» **BRIEF**
Please output exactly the part of the records below that opens with the line containing "L729.6;furnace-03;0;40.12;0.1;999.8;1025.0" and closes with the line containing "L730.6;furnace-03;0;45.78;0.7;1002.3;1026.4", both lines included, and nothing else.

*** Opening of EXTRACTED MATERIAL ***

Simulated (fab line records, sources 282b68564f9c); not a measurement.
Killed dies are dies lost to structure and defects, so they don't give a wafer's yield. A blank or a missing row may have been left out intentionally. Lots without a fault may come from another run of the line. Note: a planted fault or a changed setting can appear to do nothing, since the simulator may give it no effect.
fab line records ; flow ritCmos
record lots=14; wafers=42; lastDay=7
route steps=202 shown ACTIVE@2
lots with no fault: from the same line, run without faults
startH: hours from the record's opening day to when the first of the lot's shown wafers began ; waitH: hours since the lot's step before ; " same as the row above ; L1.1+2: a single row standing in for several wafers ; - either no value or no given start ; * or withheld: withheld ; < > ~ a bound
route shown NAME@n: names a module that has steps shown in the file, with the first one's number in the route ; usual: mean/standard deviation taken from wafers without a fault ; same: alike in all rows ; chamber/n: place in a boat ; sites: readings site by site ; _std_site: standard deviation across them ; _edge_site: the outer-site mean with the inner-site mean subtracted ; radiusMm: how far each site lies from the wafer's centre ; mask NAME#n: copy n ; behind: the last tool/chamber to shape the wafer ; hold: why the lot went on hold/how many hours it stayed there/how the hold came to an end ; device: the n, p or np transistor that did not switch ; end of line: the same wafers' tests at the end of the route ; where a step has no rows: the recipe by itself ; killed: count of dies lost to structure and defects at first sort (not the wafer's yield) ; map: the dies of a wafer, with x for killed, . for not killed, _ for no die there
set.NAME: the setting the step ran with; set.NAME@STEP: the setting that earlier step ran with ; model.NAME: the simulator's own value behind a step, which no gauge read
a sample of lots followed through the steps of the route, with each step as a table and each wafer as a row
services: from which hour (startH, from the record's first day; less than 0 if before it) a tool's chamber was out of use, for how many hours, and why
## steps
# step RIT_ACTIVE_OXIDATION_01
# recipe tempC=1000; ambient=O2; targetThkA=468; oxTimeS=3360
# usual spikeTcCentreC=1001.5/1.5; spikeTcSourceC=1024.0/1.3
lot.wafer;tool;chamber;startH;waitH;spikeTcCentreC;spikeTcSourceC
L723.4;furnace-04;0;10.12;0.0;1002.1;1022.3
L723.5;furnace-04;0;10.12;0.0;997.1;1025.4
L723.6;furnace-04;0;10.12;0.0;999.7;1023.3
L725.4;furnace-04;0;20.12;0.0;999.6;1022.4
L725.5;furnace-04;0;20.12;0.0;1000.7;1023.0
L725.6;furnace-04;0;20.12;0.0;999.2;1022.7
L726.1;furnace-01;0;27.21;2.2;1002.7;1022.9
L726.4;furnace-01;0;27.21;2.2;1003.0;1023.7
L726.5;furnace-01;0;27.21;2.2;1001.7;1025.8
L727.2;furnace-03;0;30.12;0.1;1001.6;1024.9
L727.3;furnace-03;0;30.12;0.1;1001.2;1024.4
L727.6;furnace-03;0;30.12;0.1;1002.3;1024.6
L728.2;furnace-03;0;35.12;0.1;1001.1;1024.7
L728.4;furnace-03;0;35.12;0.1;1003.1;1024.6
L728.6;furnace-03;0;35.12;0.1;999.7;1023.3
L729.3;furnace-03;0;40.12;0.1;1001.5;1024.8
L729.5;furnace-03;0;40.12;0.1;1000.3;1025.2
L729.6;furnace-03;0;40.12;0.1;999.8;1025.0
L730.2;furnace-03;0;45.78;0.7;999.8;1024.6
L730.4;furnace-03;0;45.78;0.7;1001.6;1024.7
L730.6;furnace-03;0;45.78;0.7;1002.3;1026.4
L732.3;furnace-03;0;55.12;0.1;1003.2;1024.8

*** Close of EXTRACTED MATERIAL ***

» **PROBLEM SOLUTION**
L729.6;furnace-03;0;40.12;0.1;999.8;1025.0
L730.2;furnace-03;0;45.78;0.7;999.8;1024.6
L730.4;furnace-03;0;45.78;0.7;1001.6;1024.7
L730.6;furnace-03;0;45.78;0.7;1002.3;1026.4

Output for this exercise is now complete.